= RECORDS SHOWN =
• • • •

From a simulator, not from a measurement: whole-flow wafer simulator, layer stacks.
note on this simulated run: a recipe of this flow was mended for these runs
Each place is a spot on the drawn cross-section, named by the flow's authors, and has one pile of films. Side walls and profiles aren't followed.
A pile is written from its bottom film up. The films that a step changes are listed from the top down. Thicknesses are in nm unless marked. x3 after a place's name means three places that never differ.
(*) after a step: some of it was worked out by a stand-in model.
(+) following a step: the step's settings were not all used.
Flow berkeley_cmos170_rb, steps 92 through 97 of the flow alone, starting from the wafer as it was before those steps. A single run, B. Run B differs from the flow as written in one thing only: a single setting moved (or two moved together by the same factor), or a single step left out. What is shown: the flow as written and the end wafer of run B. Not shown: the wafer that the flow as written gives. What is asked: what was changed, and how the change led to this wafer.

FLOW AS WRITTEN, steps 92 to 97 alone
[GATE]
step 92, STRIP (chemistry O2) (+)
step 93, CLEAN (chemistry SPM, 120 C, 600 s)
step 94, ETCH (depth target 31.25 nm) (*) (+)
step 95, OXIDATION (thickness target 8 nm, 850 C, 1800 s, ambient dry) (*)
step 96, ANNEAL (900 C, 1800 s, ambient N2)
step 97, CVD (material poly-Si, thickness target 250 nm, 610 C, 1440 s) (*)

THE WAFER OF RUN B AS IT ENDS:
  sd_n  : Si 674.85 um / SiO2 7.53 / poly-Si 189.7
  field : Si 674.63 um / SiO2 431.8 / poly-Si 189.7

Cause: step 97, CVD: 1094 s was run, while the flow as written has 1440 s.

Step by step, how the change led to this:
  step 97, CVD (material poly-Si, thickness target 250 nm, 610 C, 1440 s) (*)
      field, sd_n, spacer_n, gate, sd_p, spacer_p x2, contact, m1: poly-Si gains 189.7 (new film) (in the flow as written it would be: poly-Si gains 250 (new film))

• • • •

= BRIEF =
All lines in the listing above from the line containing "Each place is" to the line containing "step 96, ANNEAL (900 C, 1800 s, ambient N2)", inclusive, should be retyped exactly; no other lines should appear.

= YOUR SOLUTION =
Each place is a spot on the drawn cross-section, named by the flow's authors, and has one pile of films. Side walls and profiles aren't followed.
A pile is written from its bottom film up. The films that a step changes are listed from the top down. Thicknesses are in nm unless marked. x3 after a place's name means three places that never differ.
(*) after a step: some of it was worked out by a stand-in model.
(+) following a step: the step's settings were not all used.
Flow berkeley_cmos170_rb, steps 92 through 97 of the flow alone, starting from the wafer as it was before those steps. A single run, B. Run B differs from the flow as written in one thing only: a single setting moved (or two moved together by the same factor), or a single step left out. What is shown: the flow as written and the end wafer of run B. Not shown: the wafer that the flow as written gives. What is asked: what was changed, and how the change led to this wafer.

FLOW AS WRITTEN, steps 92 to 97 alone
[GATE]
step 92, STRIP (chemistry O2) (+)
step 93, CLEAN (chemistry SPM, 120 C, 600 s)
step 94, ETCH (depth target 31.25 nm) (*) (+)
step 95, OXIDATION (thickness target 8 nm, 850 C, 1800 s, ambient dry) (*)
step 96, ANNEAL (900 C, 1800 s, ambient N2)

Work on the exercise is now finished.